__WORK INSTRUCTION__. Lines from the top of the entries through the line that has "A sampling plan" must be duplicated exactly, and no others.

__INFORMATION SHOWN__.
★ ★ ★ ★ ★
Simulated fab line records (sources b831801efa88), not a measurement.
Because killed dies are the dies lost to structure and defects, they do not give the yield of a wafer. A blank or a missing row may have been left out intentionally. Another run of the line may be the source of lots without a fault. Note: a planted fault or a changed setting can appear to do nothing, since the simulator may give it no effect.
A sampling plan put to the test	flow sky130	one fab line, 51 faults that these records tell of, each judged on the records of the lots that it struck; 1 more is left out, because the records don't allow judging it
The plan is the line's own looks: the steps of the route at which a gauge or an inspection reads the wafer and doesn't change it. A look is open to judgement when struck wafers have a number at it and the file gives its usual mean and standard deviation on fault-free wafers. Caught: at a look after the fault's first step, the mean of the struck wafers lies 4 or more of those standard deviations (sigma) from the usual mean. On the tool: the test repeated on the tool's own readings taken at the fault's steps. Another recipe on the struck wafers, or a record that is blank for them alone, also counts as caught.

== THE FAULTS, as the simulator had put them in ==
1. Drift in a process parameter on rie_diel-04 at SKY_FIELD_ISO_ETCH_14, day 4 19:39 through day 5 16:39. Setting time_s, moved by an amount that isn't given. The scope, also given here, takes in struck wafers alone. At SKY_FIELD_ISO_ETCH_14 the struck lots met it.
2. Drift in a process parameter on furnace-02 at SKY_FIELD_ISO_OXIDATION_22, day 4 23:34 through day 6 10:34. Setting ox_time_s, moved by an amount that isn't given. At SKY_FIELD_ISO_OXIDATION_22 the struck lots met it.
★ ★ ★ ★ ★

__YOUR SOLUTION__.
Simulated fab line records (sources b831801efa88), not a measurement.
Because killed dies are the dies lost to structure and defects, they do not give the yield of a wafer. A blank or a missing row may have been left out intentionally. Another run of the line may be the source of lots without a fault. Note: a planted fault or a changed setting can appear to do nothing, since the simulator may give it no effect.
A sampling plan put to the test	flow sky130	one fab line, 51 faults that these records tell of, each judged on the records of the lots that it struck; 1 more is left out, because the records don't allow judging it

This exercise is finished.